◆ ◆ ◆

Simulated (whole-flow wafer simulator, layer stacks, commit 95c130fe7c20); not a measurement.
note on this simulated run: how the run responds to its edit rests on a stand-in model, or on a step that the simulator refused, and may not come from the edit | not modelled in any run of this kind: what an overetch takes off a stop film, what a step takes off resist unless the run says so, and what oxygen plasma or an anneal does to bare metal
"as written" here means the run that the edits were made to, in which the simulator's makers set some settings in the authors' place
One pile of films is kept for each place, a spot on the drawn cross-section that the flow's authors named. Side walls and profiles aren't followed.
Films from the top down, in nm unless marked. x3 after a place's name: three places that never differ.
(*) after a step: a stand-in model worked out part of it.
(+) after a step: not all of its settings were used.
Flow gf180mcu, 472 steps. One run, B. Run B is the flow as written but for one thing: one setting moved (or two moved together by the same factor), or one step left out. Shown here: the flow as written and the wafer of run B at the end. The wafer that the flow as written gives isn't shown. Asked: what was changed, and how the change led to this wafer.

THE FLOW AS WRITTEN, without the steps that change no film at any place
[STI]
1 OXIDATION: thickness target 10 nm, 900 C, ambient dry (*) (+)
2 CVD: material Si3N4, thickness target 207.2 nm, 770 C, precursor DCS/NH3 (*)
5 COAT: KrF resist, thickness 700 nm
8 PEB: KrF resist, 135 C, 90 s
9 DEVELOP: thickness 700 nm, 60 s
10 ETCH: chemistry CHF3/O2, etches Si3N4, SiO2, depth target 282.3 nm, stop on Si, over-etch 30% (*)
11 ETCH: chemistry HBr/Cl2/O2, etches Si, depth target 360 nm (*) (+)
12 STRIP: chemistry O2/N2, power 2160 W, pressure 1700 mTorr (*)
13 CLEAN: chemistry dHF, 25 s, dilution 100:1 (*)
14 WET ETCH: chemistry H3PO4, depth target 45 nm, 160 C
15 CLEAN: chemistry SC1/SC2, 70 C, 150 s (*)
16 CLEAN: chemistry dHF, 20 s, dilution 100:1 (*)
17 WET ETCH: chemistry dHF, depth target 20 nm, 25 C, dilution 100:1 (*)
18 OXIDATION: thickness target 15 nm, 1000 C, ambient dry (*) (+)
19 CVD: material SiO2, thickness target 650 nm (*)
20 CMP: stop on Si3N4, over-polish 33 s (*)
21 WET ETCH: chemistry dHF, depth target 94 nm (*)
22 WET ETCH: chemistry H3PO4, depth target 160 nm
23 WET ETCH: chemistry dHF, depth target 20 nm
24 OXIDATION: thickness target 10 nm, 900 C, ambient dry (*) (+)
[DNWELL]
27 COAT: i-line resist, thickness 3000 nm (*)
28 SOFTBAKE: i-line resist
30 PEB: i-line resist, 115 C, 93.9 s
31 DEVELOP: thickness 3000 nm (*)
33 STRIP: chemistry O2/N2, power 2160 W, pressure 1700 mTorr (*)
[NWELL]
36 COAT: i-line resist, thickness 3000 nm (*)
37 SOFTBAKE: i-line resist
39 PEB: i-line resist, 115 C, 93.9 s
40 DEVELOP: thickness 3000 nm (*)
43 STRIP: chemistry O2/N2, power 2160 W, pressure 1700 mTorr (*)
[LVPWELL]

◆ ◆ ◆

* WORK ORDER
Each line from the top of the listing down to and including the one containing "9 DEVELOP: thickness 700 nm, 60 s" should be transcribed exactly; nothing else is to be output.

* REPLY
Simulated (whole-flow wafer simulator, layer stacks, commit 95c130fe7c20); not a measurement.
note on this simulated run: how the run responds to its edit rests on a stand-in model, or on a step that the simulator refused, and may not come from the edit | not modelled in any run of this kind: what an overetch takes off a stop film, what a step takes off resist unless the run says so, and what oxygen plasma or an anneal does to bare metal
"as written" here means the run that the edits were made to, in which the simulator's makers set some settings in the authors' place
One pile of films is kept for each place, a spot on the drawn cross-section that the flow's authors named. Side walls and profiles aren't followed.
Films from the top down, in nm unless marked. x3 after a place's name: three places that never differ.
(*) after a step: a stand-in model worked out part of it.
(+) after a step: not all of its settings were used.
Flow gf180mcu, 472 steps. One run, B. Run B is the flow as written but for one thing: one setting moved (or two moved together by the same factor), or one step left out. Shown here: the flow as written and the wafer of run B at the end. The wafer that the flow as written gives isn't shown. Asked: what was changed, and how the change led to this wafer.

THE FLOW AS WRITTEN, without the steps that change no film at any place
[STI]
1 OXIDATION: thickness target 10 nm, 900 C, ambient dry (*) (+)
2 CVD: material Si3N4, thickness target 207.2 nm, 770 C, precursor DCS/NH3 (*)
5 COAT: KrF resist, thickness 700 nm
8 PEB: KrF resist, 135 C, 90 s
9 DEVELOP: thickness 700 nm, 60 s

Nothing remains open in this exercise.